◆ Action item: Would you write out, word for word, each line of the records below from the top through the one holding "Killed dies count"?

◆ Record set:
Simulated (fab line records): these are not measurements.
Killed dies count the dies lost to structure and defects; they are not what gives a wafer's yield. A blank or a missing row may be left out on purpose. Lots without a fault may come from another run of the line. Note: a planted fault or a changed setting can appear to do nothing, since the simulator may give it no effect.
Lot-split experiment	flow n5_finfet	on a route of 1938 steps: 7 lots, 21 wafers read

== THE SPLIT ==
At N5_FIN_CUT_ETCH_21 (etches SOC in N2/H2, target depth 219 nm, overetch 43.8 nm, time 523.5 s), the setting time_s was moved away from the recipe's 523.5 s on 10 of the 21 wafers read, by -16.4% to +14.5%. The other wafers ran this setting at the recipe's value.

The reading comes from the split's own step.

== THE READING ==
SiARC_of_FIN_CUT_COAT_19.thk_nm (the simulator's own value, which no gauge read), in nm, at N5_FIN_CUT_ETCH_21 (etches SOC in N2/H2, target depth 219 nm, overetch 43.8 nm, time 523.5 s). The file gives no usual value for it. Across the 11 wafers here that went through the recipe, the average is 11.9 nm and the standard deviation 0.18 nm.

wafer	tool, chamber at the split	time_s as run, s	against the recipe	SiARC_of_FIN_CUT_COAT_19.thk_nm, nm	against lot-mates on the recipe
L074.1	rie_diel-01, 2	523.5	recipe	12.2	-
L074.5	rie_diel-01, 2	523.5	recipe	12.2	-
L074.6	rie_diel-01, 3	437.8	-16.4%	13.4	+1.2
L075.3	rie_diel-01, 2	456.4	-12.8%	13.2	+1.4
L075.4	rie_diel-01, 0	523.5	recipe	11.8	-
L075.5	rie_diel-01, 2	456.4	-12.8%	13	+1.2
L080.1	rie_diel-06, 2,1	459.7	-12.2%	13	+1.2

◆ Response:
Simulated (fab line records): these are not measurements.
Killed dies count the dies lost to structure and defects; they are not what gives a wafer's yield. A blank or a missing row may be left out on purpose. Lots without a fault may come from another run of the line. Note: a planted fault or a changed setting can appear to do nothing, since the simulator may give it no effect.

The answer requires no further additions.